Top of Exercise data

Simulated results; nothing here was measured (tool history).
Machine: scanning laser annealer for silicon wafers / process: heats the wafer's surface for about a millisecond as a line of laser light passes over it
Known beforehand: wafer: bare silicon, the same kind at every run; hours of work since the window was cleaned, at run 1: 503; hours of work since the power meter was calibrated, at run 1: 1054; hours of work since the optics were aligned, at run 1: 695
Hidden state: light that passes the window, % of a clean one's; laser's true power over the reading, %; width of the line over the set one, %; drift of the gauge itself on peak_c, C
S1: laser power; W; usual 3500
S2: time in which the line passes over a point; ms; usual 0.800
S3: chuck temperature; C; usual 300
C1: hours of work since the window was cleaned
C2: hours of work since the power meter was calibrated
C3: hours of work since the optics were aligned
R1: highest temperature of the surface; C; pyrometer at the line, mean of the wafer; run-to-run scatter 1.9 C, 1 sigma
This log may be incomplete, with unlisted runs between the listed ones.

Bottom of Exercise data

(Work order): Starting with the first line of the records, repeat every line up to and including the one containing "R1: highest temperature", and nothing else.

(Answer space):
Simulated results; nothing here was measured (tool history).
Machine: scanning laser annealer for silicon wafers / process: heats the wafer's surface for about a millisecond as a line of laser light passes over it
Known beforehand: wafer: bare silicon, the same kind at every run; hours of work since the window was cleaned, at run 1: 503; hours of work since the power meter was calibrated, at run 1: 1054; hours of work since the optics were aligned, at run 1: 695
Hidden state: light that passes the window, % of a clean one's; laser's true power over the reading, %; width of the line over the set one, %; drift of the gauge itself on peak_c, C
S1: laser power; W; usual 3500
S2: time in which the line passes over a point; ms; usual 0.800
S3: chuck temperature; C; usual 300
C1: hours of work since the window was cleaned
C2: hours of work since the power meter was calibrated
C3: hours of work since the optics were aligned
R1: highest temperature of the surface; C; pyrometer at the line, mean of the wafer; run-to-run scatter 1.9 C, 1 sigma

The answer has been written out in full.